*TASK ITEM*: In the records below, find the line with "5 SOFTBAKE: 150 C, 90 s" and the line with "THE WAFERS AT". Print both exactly, along with every line between them, and no other line.

*EXTRACTED RECORDS*:
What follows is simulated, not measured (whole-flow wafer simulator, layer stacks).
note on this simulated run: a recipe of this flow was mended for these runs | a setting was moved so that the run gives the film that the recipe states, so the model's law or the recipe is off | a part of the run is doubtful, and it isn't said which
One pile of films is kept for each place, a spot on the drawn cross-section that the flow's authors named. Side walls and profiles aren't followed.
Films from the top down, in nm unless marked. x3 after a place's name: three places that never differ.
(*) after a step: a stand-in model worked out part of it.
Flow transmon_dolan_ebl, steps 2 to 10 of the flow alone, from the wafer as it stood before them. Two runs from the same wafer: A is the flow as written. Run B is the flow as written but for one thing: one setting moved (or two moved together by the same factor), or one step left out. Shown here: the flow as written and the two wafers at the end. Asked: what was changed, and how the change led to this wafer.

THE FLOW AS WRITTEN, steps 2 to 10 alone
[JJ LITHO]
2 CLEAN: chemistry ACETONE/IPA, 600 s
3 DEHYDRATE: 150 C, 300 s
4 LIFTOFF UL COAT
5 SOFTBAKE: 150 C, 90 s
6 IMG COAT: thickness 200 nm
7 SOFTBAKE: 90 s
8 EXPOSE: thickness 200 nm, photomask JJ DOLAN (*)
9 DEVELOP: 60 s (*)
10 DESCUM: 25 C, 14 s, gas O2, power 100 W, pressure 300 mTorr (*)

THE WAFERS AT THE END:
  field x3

*RESULT*:
5 SOFTBAKE: 150 C, 90 s
6 IMG COAT: thickness 200 nm
7 SOFTBAKE: 90 s
8 EXPOSE: thickness 200 nm, photomask JJ DOLAN (*)
9 DEVELOP: 60 s (*)
10 DESCUM: 25 C, 14 s, gas O2, power 100 W, pressure 300 mTorr (*)

THE WAFERS AT THE END:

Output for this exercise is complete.